* **DATA FOR REVIEW**

Segment Open

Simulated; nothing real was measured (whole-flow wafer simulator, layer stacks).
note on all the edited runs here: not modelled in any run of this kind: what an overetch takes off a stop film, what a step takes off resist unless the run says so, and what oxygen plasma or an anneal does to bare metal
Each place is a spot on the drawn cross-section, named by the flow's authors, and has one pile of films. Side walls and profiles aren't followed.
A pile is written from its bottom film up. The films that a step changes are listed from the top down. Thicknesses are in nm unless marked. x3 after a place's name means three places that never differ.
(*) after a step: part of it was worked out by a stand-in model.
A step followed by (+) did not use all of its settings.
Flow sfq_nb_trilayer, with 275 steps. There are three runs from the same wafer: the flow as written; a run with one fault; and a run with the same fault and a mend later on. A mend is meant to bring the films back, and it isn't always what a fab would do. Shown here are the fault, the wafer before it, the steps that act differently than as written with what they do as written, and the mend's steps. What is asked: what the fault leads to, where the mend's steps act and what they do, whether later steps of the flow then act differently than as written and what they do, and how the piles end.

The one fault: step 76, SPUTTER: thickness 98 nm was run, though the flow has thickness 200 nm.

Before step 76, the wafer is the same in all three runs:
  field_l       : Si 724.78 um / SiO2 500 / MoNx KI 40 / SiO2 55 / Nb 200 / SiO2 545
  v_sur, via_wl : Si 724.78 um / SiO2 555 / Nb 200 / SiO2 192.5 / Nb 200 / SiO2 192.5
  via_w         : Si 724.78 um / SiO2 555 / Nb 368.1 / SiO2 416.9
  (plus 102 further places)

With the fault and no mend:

Segment Closed

* **REQUIREMENT**
Having read the entries above, repeat them exactly.

* **RESPONSE BOX**
Simulated; nothing real was measured (whole-flow wafer simulator, layer stacks).
note on all the edited runs here: not modelled in any run of this kind: what an overetch takes off a stop film, what a step takes off resist unless the run says so, and what oxygen plasma or an anneal does to bare metal
Each place is a spot on the drawn cross-section, named by the flow's authors, and has one pile of films. Side walls and profiles aren't followed.
A pile is written from its bottom film up. The films that a step changes are listed from the top down. Thicknesses are in nm unless marked. x3 after a place's name means three places that never differ.
(*) after a step: part of it was worked out by a stand-in model.
A step followed by (+) did not use all of its settings.
Flow sfq_nb_trilayer, with 275 steps. There are three runs from the same wafer: the flow as written; a run with one fault; and a run with the same fault and a mend later on. A mend is meant to bring the films back, and it isn't always what a fab would do. Shown here are the fault, the wafer before it, the steps that act differently than as written with what they do as written, and the mend's steps. What is asked: what the fault leads to, where the mend's steps act and what they do, whether later steps of the flow then act differently than as written and what they do, and how the piles end.

The one fault: step 76, SPUTTER: thickness 98 nm was run, though the flow has thickness 200 nm.

Before step 76, the wafer is the same in all three runs:
  field_l       : Si 724.78 um / SiO2 500 / MoNx KI 40 / SiO2 55 / Nb 200 / SiO2 545
  v_sur, via_wl : Si 724.78 um / SiO2 555 / Nb 200 / SiO2 192.5 / Nb 200 / SiO2 192.5
  via_w         : Si 724.78 um / SiO2 555 / Nb 368.1 / SiO2 416.9
  (plus 102 further places)

With the fault and no mend:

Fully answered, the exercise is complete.